■ **ASSIGNMENT**
Every entry, from first to last, is to be written out exactly.

============================================================

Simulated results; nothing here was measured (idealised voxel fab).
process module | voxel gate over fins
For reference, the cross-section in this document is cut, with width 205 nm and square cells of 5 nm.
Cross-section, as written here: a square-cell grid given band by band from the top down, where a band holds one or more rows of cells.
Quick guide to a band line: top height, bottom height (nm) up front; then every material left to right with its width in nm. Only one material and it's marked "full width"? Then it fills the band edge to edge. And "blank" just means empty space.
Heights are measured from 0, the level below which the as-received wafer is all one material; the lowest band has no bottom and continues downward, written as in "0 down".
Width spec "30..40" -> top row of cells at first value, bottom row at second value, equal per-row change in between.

============================================================

■ **WRITTEN RESPONSE**
Simulated results; nothing here was measured (idealised voxel fab).
process module | voxel gate over fins
For reference, the cross-section in this document is cut, with width 205 nm and square cells of 5 nm.
Cross-section, as written here: a square-cell grid given band by band from the top down, where a band holds one or more rows of cells.
Quick guide to a band line: top height, bottom height (nm) up front; then every material left to right with its width in nm. Only one material and it's marked "full width"? Then it fills the band edge to edge. And "blank" just means empty space.
Heights are measured from 0, the level below which the as-received wafer is all one material; the lowest band has no bottom and continues downward, written as in "0 down".
Width spec "30..40" -> top row of cells at first value, bottom row at second value, equal per-row change in between.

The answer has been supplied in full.